● ● ● ● ●

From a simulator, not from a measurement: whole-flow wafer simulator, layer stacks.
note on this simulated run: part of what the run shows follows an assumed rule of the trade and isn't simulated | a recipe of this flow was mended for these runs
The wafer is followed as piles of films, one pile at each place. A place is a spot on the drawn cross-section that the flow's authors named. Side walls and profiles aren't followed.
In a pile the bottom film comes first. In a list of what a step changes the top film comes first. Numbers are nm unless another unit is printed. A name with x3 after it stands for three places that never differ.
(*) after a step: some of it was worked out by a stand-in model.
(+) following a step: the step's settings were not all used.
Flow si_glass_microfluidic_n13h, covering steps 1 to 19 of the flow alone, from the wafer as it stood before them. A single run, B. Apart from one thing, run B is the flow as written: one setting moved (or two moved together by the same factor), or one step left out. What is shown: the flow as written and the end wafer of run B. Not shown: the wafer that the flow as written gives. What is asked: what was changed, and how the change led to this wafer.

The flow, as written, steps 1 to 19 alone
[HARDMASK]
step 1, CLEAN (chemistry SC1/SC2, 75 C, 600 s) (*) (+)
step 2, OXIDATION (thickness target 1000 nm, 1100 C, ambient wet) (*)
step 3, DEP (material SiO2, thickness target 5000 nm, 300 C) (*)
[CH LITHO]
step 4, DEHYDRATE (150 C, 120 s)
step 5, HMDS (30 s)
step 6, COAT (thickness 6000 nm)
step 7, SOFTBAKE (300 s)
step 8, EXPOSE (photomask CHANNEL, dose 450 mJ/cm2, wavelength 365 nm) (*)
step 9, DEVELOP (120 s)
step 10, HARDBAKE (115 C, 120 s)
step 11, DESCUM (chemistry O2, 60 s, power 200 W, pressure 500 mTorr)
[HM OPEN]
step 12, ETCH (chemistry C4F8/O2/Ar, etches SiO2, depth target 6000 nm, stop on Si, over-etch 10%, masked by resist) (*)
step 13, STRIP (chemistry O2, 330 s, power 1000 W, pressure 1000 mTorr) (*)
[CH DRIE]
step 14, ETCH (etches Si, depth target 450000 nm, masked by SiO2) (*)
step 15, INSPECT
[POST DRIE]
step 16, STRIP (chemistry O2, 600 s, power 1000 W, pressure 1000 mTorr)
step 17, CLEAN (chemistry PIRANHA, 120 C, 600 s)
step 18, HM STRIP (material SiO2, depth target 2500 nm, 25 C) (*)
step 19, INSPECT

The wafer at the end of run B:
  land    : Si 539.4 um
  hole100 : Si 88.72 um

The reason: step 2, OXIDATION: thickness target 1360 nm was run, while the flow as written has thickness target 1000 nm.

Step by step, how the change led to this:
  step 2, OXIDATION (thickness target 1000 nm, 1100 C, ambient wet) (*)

● ● ● ● ●

- Work order
Return the entries above unchanged, starting at the first line and stopping after the line with "note on this".

- Worked solution
From a simulator, not from a measurement: whole-flow wafer simulator, layer stacks.
note on this simulated run: part of what the run shows follows an assumed rule of the trade and isn't simulated | a recipe of this flow was mended for these runs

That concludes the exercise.